(Activity) Quote the listing below word for word, stopping after the line that contains "R2: film removed".

(Source material)
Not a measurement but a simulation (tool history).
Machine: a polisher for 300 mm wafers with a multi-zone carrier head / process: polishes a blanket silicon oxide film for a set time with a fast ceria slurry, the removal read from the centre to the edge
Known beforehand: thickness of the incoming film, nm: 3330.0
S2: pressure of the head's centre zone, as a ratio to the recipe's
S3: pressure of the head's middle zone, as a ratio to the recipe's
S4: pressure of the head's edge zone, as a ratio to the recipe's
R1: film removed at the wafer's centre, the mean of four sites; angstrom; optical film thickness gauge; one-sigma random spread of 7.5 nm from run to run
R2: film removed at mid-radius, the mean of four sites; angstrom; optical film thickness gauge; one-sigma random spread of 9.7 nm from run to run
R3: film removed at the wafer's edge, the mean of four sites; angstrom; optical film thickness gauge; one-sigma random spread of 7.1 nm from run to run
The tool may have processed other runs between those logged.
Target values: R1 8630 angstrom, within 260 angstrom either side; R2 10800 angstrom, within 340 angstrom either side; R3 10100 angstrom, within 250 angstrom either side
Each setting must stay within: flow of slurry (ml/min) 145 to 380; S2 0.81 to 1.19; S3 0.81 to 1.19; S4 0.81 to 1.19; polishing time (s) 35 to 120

(Solution)
Not a measurement but a simulation (tool history).
Machine: a polisher for 300 mm wafers with a multi-zone carrier head / process: polishes a blanket silicon oxide film for a set time with a fast ceria slurry, the removal read from the centre to the edge
Known beforehand: thickness of the incoming film, nm: 3330.0
S2: pressure of the head's centre zone, as a ratio to the recipe's
S3: pressure of the head's middle zone, as a ratio to the recipe's
S4: pressure of the head's edge zone, as a ratio to the recipe's
R1: film removed at the wafer's centre, the mean of four sites; angstrom; optical film thickness gauge; one-sigma random spread of 7.5 nm from run to run
R2: film removed at mid-radius, the mean of four sites; angstrom; optical film thickness gauge; one-sigma random spread of 9.7 nm from run to run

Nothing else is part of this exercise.